-.-.-

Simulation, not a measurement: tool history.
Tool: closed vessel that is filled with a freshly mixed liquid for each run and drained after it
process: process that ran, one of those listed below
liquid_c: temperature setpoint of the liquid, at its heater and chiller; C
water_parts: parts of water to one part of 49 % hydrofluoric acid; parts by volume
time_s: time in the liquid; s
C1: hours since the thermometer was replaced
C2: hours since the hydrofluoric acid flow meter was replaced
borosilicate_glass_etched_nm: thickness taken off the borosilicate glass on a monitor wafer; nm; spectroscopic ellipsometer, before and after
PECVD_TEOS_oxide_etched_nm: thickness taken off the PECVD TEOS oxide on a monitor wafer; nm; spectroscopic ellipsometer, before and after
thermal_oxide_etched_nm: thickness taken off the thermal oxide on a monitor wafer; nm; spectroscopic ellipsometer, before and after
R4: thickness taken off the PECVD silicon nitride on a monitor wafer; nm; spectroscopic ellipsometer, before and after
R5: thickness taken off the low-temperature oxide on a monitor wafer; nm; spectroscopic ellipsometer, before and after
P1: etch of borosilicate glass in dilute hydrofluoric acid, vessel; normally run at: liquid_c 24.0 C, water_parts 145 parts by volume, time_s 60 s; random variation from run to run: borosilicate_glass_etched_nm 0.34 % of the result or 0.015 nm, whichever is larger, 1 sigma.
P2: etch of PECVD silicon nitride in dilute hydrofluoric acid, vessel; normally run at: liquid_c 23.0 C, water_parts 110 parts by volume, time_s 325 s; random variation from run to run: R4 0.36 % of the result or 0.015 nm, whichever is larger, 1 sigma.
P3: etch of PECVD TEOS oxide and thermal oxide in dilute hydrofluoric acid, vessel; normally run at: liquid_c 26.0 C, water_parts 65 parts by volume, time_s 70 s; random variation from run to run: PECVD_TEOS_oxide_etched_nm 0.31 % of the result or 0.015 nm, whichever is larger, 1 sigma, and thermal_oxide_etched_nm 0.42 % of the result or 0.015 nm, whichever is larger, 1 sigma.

-.-.-

Retype only the stretch of lines above starting at the one with "PECVD_TEOS_oxide_etched_nm: thickness taken" and stopping at the one with "P2: etch of", exactly as written, with both kept.

PECVD_TEOS_oxide_etched_nm: thickness taken off the PECVD TEOS oxide on a monitor wafer; nm; spectroscopic ellipsometer, before and after
thermal_oxide_etched_nm: thickness taken off the thermal oxide on a monitor wafer; nm; spectroscopic ellipsometer, before and after
R4: thickness taken off the PECVD silicon nitride on a monitor wafer; nm; spectroscopic ellipsometer, before and after
R5: thickness taken off the low-temperature oxide on a monitor wafer; nm; spectroscopic ellipsometer, before and after
P1: etch of borosilicate glass in dilute hydrofluoric acid, vessel; normally run at: liquid_c 24.0 C, water_parts 145 parts by volume, time_s 60 s; random variation from run to run: borosilicate_glass_etched_nm 0.34 % of the result or 0.015 nm, whichever is larger, 1 sigma.
P2: etch of PECVD silicon nitride in dilute hydrofluoric acid, vessel; normally run at: liquid_c 23.0 C, water_parts 110 parts by volume, time_s 325 s; random variation from run to run: R4 0.36 % of the result or 0.015 nm, whichever is larger, 1 sigma.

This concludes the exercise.